### TASK ITEM
When you reach the records below, output each one exactly.

### DATA PROVIDED
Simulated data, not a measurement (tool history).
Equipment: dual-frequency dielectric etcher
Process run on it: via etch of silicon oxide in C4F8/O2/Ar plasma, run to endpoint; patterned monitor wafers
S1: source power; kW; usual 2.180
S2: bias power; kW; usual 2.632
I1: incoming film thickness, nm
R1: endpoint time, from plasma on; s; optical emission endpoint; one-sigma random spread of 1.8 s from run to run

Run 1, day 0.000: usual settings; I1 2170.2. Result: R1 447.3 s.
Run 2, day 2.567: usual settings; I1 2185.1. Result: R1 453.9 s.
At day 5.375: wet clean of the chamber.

### WRITTEN SOLUTION
Simulated data, not a measurement (tool history).
Equipment: dual-frequency dielectric etcher
Process run on it: via etch of silicon oxide in C4F8/O2/Ar plasma, run to endpoint; patterned monitor wafers
S1: source power; kW; usual 2.180
S2: bias power; kW; usual 2.632
I1: incoming film thickness, nm
R1: endpoint time, from plasma on; s; optical emission endpoint; one-sigma random spread of 1.8 s from run to run

Run 1, day 0.000: usual settings; I1 2170.2. Result: R1 447.3 s.
Run 2, day 2.567: usual settings; I1 2185.1. Result: R1 453.9 s.
At day 5.375: wet clean of the chamber.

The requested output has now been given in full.